=== Data for review ===

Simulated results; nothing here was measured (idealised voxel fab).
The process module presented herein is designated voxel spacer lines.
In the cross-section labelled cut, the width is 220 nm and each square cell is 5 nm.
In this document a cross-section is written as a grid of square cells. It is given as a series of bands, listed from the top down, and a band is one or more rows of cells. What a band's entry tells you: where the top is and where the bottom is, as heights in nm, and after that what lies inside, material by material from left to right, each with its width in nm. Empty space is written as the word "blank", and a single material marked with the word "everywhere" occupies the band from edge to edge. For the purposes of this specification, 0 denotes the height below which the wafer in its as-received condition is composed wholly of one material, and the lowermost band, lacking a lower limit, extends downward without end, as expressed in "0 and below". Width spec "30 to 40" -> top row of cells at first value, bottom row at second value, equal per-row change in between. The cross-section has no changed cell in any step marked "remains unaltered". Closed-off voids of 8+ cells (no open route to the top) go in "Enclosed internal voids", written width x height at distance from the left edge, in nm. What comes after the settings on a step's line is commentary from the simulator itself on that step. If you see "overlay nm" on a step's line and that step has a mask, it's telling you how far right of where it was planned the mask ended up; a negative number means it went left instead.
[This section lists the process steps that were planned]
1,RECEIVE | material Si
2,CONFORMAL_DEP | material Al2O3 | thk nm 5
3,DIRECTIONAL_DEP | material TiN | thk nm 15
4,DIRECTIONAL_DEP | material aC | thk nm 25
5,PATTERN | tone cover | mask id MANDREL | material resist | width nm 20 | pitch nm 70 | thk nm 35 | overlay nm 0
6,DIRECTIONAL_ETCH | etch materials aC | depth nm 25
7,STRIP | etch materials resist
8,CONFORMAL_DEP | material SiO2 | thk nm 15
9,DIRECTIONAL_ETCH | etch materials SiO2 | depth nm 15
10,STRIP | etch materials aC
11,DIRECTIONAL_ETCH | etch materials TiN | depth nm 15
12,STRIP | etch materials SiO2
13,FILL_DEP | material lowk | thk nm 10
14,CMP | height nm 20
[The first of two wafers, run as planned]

===

Work item ->
Reproduce exactly the lines that run from the start of the records to the line with "6,DIRECTIONAL_ETCH | etch", both included.

Exercise output ->
Simulated results; nothing here was measured (idealised voxel fab).
The process module presented herein is designated voxel spacer lines.
In the cross-section labelled cut, the width is 220 nm and each square cell is 5 nm.
In this document a cross-section is written as a grid of square cells. It is given as a series of bands, listed from the top down, and a band is one or more rows of cells. What a band's entry tells you: where the top is and where the bottom is, as heights in nm, and after that what lies inside, material by material from left to right, each with its width in nm. Empty space is written as the word "blank", and a single material marked with the word "everywhere" occupies the band from edge to edge. For the purposes of this specification, 0 denotes the height below which the wafer in its as-received condition is composed wholly of one material, and the lowermost band, lacking a lower limit, extends downward without end, as expressed in "0 and below". Width spec "30 to 40" -> top row of cells at first value, bottom row at second value, equal per-row change in between. The cross-section has no changed cell in any step marked "remains unaltered". Closed-off voids of 8+ cells (no open route to the top) go in "Enclosed internal voids", written width x height at distance from the left edge, in nm. What comes after the settings on a step's line is commentary from the simulator itself on that step. If you see "overlay nm" on a step's line and that step has a mask, it's telling you how far right of where it was planned the mask ended up; a negative number means it went left instead.
[This section lists the process steps that were planned]
1,RECEIVE | material Si
2,CONFORMAL_DEP | material Al2O3 | thk nm 5
3,DIRECTIONAL_DEP | material TiN | thk nm 15
4,DIRECTIONAL_DEP | material aC | thk nm 25
5,PATTERN | tone cover | mask id MANDREL | material resist | width nm 20 | pitch nm 70 | thk nm 35 | overlay nm 0
6,DIRECTIONAL_ETCH | etch materials aC | depth nm 25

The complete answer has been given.